**Records provided**
--

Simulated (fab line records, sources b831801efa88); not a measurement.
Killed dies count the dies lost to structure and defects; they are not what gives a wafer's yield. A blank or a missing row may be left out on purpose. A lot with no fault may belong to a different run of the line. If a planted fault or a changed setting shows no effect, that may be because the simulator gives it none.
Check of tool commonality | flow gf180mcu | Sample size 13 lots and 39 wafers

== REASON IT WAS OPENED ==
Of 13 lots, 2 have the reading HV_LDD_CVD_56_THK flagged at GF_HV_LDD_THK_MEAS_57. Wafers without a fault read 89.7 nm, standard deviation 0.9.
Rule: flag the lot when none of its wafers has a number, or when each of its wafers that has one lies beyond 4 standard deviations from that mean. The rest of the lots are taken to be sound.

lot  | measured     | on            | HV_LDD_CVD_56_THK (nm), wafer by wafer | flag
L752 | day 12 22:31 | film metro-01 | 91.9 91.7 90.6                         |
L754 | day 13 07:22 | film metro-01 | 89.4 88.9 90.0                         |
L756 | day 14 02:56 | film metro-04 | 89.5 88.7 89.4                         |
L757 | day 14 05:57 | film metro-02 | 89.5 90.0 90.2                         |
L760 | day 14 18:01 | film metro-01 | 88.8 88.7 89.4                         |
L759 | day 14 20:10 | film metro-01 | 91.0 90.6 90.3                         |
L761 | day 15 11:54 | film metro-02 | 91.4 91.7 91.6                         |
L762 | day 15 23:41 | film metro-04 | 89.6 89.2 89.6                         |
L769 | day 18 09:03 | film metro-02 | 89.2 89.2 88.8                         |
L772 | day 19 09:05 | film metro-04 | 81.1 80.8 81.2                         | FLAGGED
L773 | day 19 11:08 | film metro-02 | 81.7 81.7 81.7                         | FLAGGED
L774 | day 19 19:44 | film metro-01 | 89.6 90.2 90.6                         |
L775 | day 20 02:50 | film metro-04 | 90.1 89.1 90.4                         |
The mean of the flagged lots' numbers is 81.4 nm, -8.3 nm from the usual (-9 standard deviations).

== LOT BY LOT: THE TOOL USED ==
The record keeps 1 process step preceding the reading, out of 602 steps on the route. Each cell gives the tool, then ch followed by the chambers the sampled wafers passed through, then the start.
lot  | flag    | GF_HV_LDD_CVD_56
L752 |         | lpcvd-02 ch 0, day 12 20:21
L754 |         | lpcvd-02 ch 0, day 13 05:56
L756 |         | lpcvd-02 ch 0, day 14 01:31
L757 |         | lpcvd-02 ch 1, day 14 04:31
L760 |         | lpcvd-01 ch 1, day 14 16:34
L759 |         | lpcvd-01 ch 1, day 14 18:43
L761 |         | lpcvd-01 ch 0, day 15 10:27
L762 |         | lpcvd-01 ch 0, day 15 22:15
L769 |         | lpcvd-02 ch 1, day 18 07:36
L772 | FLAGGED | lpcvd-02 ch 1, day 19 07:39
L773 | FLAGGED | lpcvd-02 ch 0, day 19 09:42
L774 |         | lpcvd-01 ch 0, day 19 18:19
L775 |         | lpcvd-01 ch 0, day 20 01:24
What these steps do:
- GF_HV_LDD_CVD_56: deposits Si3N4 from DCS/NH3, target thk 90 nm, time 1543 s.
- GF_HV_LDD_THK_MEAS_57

--

**Work order**
Transcribe only, please, the lines from the first line of the records through the line with "Check of tool". Both of those lines are included.

**Task response**
Simulated (fab line records, sources b831801efa88); not a measurement.
Killed dies count the dies lost to structure and defects; they are not what gives a wafer's yield. A blank or a missing row may be left out on purpose. A lot with no fault may belong to a different run of the line. If a planted fault or a changed setting shows no effect, that may be because the simulator gives it none.
Check of tool commonality | flow gf180mcu | Sample size 13 lots and 39 wafers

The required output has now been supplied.